## [WORK ORDER]
Give back exactly the lines that run from the beginning of the entries to the line containing "R1: alcohol left", both included, and nothing else.

## [PROVIDED RECORDS]
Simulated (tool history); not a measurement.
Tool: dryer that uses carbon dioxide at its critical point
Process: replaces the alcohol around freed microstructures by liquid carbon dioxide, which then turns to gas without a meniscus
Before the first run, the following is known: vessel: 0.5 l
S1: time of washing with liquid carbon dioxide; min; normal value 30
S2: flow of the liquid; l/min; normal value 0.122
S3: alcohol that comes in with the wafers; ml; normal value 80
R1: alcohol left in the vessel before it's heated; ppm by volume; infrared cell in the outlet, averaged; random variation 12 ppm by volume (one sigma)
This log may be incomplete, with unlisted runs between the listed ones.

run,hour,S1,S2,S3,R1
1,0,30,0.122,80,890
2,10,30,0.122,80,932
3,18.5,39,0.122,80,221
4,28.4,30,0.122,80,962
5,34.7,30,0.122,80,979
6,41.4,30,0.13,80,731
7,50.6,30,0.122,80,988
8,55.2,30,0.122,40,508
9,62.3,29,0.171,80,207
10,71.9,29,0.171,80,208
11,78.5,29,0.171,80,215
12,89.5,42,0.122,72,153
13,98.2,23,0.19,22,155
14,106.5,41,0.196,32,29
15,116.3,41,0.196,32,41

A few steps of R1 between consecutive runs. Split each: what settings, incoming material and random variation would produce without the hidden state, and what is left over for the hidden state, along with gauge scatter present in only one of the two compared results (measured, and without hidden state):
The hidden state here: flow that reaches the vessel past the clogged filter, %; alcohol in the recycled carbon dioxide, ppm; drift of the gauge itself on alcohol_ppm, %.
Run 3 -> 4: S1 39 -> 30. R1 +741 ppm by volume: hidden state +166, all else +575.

## [ANSWER SPACE]
Simulated (tool history); not a measurement.
Tool: dryer that uses carbon dioxide at its critical point
Process: replaces the alcohol around freed microstructures by liquid carbon dioxide, which then turns to gas without a meniscus
Before the first run, the following is known: vessel: 0.5 l
S1: time of washing with liquid carbon dioxide; min; normal value 30
S2: flow of the liquid; l/min; normal value 0.122
S3: alcohol that comes in with the wafers; ml; normal value 80
R1: alcohol left in the vessel before it's heated; ppm by volume; infrared cell in the outlet, averaged; random variation 12 ppm by volume (one sigma)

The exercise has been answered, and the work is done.